» Work instruction: Entries in the following listing are to be copied exactly as they stand.

(Material shown Opens)

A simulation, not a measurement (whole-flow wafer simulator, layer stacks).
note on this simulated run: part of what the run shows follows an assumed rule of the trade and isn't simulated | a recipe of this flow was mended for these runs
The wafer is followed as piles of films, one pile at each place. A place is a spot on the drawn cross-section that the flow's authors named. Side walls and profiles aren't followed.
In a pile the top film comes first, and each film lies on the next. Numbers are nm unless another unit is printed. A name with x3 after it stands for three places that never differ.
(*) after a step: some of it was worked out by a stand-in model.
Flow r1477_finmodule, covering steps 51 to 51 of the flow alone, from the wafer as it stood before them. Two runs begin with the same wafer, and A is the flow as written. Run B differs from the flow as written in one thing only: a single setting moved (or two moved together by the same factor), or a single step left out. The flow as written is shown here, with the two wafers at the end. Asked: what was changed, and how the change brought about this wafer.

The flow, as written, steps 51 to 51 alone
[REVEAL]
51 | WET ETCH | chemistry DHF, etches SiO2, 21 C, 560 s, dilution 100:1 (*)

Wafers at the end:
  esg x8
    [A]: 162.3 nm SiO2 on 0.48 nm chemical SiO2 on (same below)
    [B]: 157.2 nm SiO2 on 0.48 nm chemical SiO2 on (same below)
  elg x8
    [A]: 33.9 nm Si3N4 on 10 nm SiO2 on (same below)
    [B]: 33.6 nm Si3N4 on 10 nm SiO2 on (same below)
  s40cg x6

(Material shown Closes)

» Problem solution:
A simulation, not a measurement (whole-flow wafer simulator, layer stacks).
note on this simulated run: part of what the run shows follows an assumed rule of the trade and isn't simulated | a recipe of this flow was mended for these runs
The wafer is followed as piles of films, one pile at each place. A place is a spot on the drawn cross-section that the flow's authors named. Side walls and profiles aren't followed.
In a pile the top film comes first, and each film lies on the next. Numbers are nm unless another unit is printed. A name with x3 after it stands for three places that never differ.
(*) after a step: some of it was worked out by a stand-in model.
Flow r1477_finmodule, covering steps 51 to 51 of the flow alone, from the wafer as it stood before them. Two runs begin with the same wafer, and A is the flow as written. Run B differs from the flow as written in one thing only: a single setting moved (or two moved together by the same factor), or a single step left out. The flow as written is shown here, with the two wafers at the end. Asked: what was changed, and how the change brought about this wafer.

The flow, as written, steps 51 to 51 alone
[REVEAL]
51 | WET ETCH | chemistry DHF, etches SiO2, 21 C, 560 s, dilution 100:1 (*)

Wafers at the end:
  esg x8
    [A]: 162.3 nm SiO2 on 0.48 nm chemical SiO2 on (same below)
    [B]: 157.2 nm SiO2 on 0.48 nm chemical SiO2 on (same below)
  elg x8
    [A]: 33.9 nm Si3N4 on 10 nm SiO2 on (same below)
    [B]: 33.6 nm Si3N4 on 10 nm SiO2 on (same below)
  s40cg x6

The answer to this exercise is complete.